- Work order -
Retype the full listing without altering anything.

::::::
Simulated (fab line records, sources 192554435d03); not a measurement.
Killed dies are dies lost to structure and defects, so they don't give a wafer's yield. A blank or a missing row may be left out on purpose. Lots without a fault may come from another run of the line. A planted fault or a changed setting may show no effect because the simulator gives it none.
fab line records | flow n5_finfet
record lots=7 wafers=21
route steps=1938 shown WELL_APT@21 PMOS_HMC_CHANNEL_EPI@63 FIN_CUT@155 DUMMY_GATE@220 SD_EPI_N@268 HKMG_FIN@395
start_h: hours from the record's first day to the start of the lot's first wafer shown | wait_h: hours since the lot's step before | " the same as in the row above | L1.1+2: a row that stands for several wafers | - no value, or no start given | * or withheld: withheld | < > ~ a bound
::::::

- Task result -
Simulated (fab line records, sources 192554435d03); not a measurement.
Killed dies are dies lost to structure and defects, so they don't give a wafer's yield. A blank or a missing row may be left out on purpose. Lots without a fault may come from another run of the line. A planted fault or a changed setting may show no effect because the simulator gives it none.
fab line records | flow n5_finfet
record lots=7 wafers=21
route steps=1938 shown WELL_APT@21 PMOS_HMC_CHANNEL_EPI@63 FIN_CUT@155 DUMMY_GATE@220 SD_EPI_N@268 HKMG_FIN@395
start_h: hours from the record's first day to the start of the lot's first wafer shown | wait_h: hours since the lot's step before | " the same as in the row above | L1.1+2: a row that stands for several wafers | - no value, or no start given | * or withheld: withheld | < > ~ a bound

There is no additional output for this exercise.